• Data extracts
□ □ □

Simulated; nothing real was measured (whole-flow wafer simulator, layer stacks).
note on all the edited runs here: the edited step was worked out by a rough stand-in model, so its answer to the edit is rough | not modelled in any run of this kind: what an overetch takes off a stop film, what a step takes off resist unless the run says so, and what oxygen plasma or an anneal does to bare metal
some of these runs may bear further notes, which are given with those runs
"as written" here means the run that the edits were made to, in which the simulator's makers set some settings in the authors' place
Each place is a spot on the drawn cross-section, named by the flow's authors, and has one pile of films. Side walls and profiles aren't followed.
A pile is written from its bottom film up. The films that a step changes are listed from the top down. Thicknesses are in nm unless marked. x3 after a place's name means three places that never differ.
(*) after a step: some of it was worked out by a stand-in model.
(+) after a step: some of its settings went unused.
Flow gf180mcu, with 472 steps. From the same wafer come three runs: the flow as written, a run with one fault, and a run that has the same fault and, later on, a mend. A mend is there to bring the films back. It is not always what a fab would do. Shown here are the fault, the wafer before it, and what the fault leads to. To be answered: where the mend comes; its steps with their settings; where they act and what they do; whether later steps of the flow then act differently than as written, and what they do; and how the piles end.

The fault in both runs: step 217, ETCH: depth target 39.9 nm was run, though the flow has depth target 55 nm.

□ □ □

• Task item
Every record must be output again with its wording unchanged.

• Written solution
Simulated; nothing real was measured (whole-flow wafer simulator, layer stacks).
note on all the edited runs here: the edited step was worked out by a rough stand-in model, so its answer to the edit is rough | not modelled in any run of this kind: what an overetch takes off a stop film, what a step takes off resist unless the run says so, and what oxygen plasma or an anneal does to bare metal
some of these runs may bear further notes, which are given with those runs
"as written" here means the run that the edits were made to, in which the simulator's makers set some settings in the authors' place
Each place is a spot on the drawn cross-section, named by the flow's authors, and has one pile of films. Side walls and profiles aren't followed.
A pile is written from its bottom film up. The films that a step changes are listed from the top down. Thicknesses are in nm unless marked. x3 after a place's name means three places that never differ.
(*) after a step: some of it was worked out by a stand-in model.
(+) after a step: some of its settings went unused.
Flow gf180mcu, with 472 steps. From the same wafer come three runs: the flow as written, a run with one fault, and a run that has the same fault and, later on, a mend. A mend is there to bring the films back. It is not always what a fab would do. Shown here are the fault, the wafer before it, and what the fault leads to. To be answered: where the mend comes; its steps with their settings; where they act and what they do; whether later steps of the flow then act differently than as written, and what they do; and how the piles end.

The fault in both runs: step 217, ETCH: depth target 39.9 nm was run, though the flow has depth target 55 nm.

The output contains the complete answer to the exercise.